__Brief__. Your answer should be the lines from the start of the records through the line with "[measurement]", copied word for word.

*-*-*
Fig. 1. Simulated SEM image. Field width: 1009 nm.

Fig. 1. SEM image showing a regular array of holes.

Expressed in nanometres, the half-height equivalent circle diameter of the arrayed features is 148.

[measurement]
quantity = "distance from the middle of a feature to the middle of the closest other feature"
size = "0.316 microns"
*-*-*

__Task solution__.
Fig. 1. Simulated SEM image. Field width: 1009 nm.

Fig. 1. SEM image showing a regular array of holes.

Expressed in nanometres, the half-height equivalent circle diameter of the arrayed features is 148.

[measurement]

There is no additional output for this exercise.